────────────────────────────────────────
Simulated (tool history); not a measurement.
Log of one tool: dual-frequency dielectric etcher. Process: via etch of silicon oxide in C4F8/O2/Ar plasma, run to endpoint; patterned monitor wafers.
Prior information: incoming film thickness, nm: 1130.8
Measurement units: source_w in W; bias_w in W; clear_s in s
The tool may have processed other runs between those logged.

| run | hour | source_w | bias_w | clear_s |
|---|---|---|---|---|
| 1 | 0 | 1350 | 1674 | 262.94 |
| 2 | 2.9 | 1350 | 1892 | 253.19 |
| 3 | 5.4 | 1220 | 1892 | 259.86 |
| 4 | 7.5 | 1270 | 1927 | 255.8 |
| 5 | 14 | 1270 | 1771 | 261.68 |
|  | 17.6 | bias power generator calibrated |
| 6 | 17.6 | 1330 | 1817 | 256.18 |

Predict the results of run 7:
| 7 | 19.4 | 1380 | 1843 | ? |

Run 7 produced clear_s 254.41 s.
────────────────────────────────────────

WORK ORDER - Please transcribe the data above without changes, from its first line to its "1380 | 1843 | ? |" line, and leave out anything past that.

RESULT -
Simulated (tool history); not a measurement.
Log of one tool: dual-frequency dielectric etcher. Process: via etch of silicon oxide in C4F8/O2/Ar plasma, run to endpoint; patterned monitor wafers.
Prior information: incoming film thickness, nm: 1130.8
Measurement units: source_w in W; bias_w in W; clear_s in s
The tool may have processed other runs between those logged.

| run | hour | source_w | bias_w | clear_s |
|---|---|---|---|---|
| 1 | 0 | 1350 | 1674 | 262.94 |
| 2 | 2.9 | 1350 | 1892 | 253.19 |
| 3 | 5.4 | 1220 | 1892 | 259.86 |
| 4 | 7.5 | 1270 | 1927 | 255.8 |
| 5 | 14 | 1270 | 1771 | 261.68 |
|  | 17.6 | bias power generator calibrated |
| 6 | 17.6 | 1330 | 1817 | 256.18 |

Predict the results of run 7:
| 7 | 19.4 | 1380 | 1843 | ? |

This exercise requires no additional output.